◆ **Exercise data**:
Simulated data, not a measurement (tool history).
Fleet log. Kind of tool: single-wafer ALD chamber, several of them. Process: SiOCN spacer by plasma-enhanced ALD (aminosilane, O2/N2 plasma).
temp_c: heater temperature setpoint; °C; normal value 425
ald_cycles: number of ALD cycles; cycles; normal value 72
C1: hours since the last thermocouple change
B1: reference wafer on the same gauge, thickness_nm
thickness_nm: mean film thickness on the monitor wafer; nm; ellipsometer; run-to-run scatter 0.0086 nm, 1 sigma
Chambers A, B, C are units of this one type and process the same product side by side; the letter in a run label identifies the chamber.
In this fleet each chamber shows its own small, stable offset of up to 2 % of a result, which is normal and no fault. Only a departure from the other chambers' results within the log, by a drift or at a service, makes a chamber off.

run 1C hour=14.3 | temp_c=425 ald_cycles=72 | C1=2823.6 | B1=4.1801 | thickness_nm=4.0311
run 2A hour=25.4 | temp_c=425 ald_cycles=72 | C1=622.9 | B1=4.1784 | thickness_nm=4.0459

◆ **Work task**:
When you transcribe the listing, make each line match the original exactly.

◆ **Written solution**:
Simulated data, not a measurement (tool history).
Fleet log. Kind of tool: single-wafer ALD chamber, several of them. Process: SiOCN spacer by plasma-enhanced ALD (aminosilane, O2/N2 plasma).
temp_c: heater temperature setpoint; °C; normal value 425
ald_cycles: number of ALD cycles; cycles; normal value 72
C1: hours since the last thermocouple change
B1: reference wafer on the same gauge, thickness_nm
thickness_nm: mean film thickness on the monitor wafer; nm; ellipsometer; run-to-run scatter 0.0086 nm, 1 sigma
Chambers A, B, C are units of this one type and process the same product side by side; the letter in a run label identifies the chamber.
In this fleet each chamber shows its own small, stable offset of up to 2 % of a result, which is normal and no fault. Only a departure from the other chambers' results within the log, by a drift or at a service, makes a chamber off.

run 1C hour=14.3 | temp_c=425 ald_cycles=72 | C1=2823.6 | B1=4.1801 | thickness_nm=4.0311
run 2A hour=25.4 | temp_c=425 ald_cycles=72 | C1=622.9 | B1=4.1784 | thickness_nm=4.0459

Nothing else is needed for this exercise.